REQUIRED ACTION — Beginning with the first line of the material, set down each line exactly as written, up to and including the line with "Label -> one or a few lines or trenches".

SUPPLIED RECORDS —
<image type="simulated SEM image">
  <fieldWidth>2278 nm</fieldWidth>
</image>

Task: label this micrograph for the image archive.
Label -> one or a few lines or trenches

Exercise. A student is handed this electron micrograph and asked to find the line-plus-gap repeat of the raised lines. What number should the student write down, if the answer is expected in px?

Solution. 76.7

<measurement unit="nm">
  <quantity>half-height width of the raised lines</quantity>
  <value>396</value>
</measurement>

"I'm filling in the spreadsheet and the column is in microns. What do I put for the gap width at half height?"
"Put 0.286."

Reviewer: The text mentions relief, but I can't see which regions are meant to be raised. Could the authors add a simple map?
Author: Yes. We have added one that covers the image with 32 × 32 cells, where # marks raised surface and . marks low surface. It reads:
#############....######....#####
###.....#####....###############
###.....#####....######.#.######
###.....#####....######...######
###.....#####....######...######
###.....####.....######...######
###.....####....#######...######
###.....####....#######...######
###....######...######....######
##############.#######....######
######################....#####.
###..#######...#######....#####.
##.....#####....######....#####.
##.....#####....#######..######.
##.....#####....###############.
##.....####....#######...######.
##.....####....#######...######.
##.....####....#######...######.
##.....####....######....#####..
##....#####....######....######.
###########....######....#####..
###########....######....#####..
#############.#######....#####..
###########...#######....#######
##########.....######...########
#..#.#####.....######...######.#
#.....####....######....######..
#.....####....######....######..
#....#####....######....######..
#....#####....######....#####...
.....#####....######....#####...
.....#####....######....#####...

WRITTEN ANSWER —
<image type="simulated SEM image">
  <fieldWidth>2278 nm</fieldWidth>
</image>

Task: label this micrograph for the image archive.
Label -> one or a few lines or trenches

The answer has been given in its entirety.